**RECORDED DATA:**

▶

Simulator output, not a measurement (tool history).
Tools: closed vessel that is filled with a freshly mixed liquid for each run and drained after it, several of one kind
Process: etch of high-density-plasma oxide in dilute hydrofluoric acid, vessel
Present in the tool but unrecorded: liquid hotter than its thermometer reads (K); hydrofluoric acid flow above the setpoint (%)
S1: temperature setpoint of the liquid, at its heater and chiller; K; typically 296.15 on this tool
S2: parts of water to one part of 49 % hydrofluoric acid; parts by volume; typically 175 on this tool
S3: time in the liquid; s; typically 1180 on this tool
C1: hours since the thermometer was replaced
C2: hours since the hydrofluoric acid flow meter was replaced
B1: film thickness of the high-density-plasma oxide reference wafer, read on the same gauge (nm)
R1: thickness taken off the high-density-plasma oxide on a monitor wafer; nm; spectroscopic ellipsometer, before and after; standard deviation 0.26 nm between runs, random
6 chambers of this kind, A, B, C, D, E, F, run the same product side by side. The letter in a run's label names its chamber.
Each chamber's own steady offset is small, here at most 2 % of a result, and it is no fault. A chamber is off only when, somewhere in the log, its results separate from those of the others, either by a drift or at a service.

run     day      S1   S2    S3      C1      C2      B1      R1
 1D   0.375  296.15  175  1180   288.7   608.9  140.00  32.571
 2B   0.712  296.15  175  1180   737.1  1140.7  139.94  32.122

◀

**REQUIRED ACTION:** Copy out all of the listing, exactly as it reads.

**YOUR RESPONSE:**
Simulator output, not a measurement (tool history).
Tools: closed vessel that is filled with a freshly mixed liquid for each run and drained after it, several of one kind
Process: etch of high-density-plasma oxide in dilute hydrofluoric acid, vessel
Present in the tool but unrecorded: liquid hotter than its thermometer reads (K); hydrofluoric acid flow above the setpoint (%)
S1: temperature setpoint of the liquid, at its heater and chiller; K; typically 296.15 on this tool
S2: parts of water to one part of 49 % hydrofluoric acid; parts by volume; typically 175 on this tool
S3: time in the liquid; s; typically 1180 on this tool
C1: hours since the thermometer was replaced
C2: hours since the hydrofluoric acid flow meter was replaced
B1: film thickness of the high-density-plasma oxide reference wafer, read on the same gauge (nm)
R1: thickness taken off the high-density-plasma oxide on a monitor wafer; nm; spectroscopic ellipsometer, before and after; standard deviation 0.26 nm between runs, random
6 chambers of this kind, A, B, C, D, E, F, run the same product side by side. The letter in a run's label names its chamber.
Each chamber's own steady offset is small, here at most 2 % of a result, and it is no fault. A chamber is off only when, somewhere in the log, its results separate from those of the others, either by a drift or at a service.

run     day      S1   S2    S3      C1      C2      B1      R1
 1D   0.375  296.15  175  1180   288.7   608.9  140.00  32.571
 2B   0.712  296.15  175  1180   737.1  1140.7  139.94  32.122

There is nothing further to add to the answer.